◆ **STORED DATA**:
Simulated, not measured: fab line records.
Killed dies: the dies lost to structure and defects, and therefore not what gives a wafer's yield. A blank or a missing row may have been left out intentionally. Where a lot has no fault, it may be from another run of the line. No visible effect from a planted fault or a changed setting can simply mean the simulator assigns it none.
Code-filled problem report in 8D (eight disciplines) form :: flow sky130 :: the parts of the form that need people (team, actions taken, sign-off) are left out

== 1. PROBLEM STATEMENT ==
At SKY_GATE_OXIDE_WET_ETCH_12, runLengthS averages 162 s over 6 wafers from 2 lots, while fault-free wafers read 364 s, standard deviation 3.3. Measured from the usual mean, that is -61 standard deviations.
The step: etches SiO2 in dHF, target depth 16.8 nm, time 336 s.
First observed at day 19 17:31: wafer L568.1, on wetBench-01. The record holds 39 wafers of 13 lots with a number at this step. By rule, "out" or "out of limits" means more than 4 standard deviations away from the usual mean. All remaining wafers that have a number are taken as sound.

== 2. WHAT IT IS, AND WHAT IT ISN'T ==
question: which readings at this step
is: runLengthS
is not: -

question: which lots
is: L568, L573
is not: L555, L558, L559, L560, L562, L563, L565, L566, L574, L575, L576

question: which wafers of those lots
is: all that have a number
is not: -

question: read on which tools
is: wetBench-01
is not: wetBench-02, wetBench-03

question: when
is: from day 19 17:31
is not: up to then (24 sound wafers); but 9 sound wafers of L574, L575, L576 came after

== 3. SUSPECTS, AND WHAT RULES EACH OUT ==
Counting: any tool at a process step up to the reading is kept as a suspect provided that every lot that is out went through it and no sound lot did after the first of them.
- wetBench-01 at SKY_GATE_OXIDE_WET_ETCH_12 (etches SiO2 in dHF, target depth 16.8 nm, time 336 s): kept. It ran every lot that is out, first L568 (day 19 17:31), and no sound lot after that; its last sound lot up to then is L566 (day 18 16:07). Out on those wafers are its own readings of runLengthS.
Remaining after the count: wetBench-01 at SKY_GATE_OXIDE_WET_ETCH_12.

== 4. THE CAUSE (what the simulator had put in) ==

◆ **WORK ITEM**: Copy every line of the records above, starting with the first, up to and including the line containing "Counting: any tool".

◆ **TASK RESULT**:
Simulated, not measured: fab line records.
Killed dies: the dies lost to structure and defects, and therefore not what gives a wafer's yield. A blank or a missing row may have been left out intentionally. Where a lot has no fault, it may be from another run of the line. No visible effect from a planted fault or a changed setting can simply mean the simulator assigns it none.
Code-filled problem report in 8D (eight disciplines) form :: flow sky130 :: the parts of the form that need people (team, actions taken, sign-off) are left out

== 1. PROBLEM STATEMENT ==
At SKY_GATE_OXIDE_WET_ETCH_12, runLengthS averages 162 s over 6 wafers from 2 lots, while fault-free wafers read 364 s, standard deviation 3.3. Measured from the usual mean, that is -61 standard deviations.
The step: etches SiO2 in dHF, target depth 16.8 nm, time 336 s.
First observed at day 19 17:31: wafer L568.1, on wetBench-01. The record holds 39 wafers of 13 lots with a number at this step. By rule, "out" or "out of limits" means more than 4 standard deviations away from the usual mean. All remaining wafers that have a number are taken as sound.

== 2. WHAT IT IS, AND WHAT IT ISN'T ==
question: which readings at this step
is: runLengthS
is not: -

question: which lots
is: L568, L573
is not: L555, L558, L559, L560, L562, L563, L565, L566, L574, L575, L576

question: which wafers of those lots
is: all that have a number
is not: -

question: read on which tools
is: wetBench-01
is not: wetBench-02, wetBench-03

question: when
is: from day 19 17:31
is not: up to then (24 sound wafers); but 9 sound wafers of L574, L575, L576 came after

== 3. SUSPECTS, AND WHAT RULES EACH OUT ==
Counting: any tool at a process step up to the reading is kept as a suspect provided that every lot that is out went through it and no sound lot did after the first of them.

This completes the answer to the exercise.